* Brief
Using the material that follows, output exactly the lines from the one containing "203 CLEAN: chemistry DIW, 120 s" through the one containing "Si 674.64 um", with both ends kept.

* Entries provided
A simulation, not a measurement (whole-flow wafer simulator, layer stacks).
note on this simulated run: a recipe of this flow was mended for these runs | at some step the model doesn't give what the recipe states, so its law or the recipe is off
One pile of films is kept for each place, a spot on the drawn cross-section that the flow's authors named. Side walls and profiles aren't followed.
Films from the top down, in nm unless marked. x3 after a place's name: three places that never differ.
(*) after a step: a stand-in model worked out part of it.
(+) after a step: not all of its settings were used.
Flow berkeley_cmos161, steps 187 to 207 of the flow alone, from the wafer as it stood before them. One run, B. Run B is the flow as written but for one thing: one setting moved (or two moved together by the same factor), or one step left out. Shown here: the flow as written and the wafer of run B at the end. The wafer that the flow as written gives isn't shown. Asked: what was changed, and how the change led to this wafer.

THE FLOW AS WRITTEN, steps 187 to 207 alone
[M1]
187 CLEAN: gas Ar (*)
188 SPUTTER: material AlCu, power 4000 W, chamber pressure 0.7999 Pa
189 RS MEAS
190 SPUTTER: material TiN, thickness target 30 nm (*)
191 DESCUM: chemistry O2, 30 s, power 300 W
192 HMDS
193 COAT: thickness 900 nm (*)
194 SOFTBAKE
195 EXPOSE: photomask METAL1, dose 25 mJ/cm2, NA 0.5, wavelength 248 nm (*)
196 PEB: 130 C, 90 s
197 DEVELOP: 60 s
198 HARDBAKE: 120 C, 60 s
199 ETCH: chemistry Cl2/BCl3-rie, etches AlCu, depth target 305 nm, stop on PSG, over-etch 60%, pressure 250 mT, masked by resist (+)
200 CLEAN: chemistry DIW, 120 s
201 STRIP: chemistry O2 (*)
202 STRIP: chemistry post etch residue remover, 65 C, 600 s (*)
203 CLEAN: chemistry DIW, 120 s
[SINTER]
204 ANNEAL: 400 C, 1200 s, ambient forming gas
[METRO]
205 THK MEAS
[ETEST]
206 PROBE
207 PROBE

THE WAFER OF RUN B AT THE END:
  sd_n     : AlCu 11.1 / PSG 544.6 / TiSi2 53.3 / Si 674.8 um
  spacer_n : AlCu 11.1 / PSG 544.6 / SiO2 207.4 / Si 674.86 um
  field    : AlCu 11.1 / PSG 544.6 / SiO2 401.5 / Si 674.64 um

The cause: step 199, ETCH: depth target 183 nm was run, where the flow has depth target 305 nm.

* Task output
203 CLEAN: chemistry DIW, 120 s
[SINTER]
204 ANNEAL: 400 C, 1200 s, ambient forming gas
[METRO]
205 THK MEAS
[ETEST]
206 PROBE
207 PROBE

THE WAFER OF RUN B AT THE END:
  sd_n     : AlCu 11.1 / PSG 544.6 / TiSi2 53.3 / Si 674.8 um
  spacer_n : AlCu 11.1 / PSG 544.6 / SiO2 207.4 / Si 674.86 um
  field    : AlCu 11.1 / PSG 544.6 / SiO2 401.5 / Si 674.64 um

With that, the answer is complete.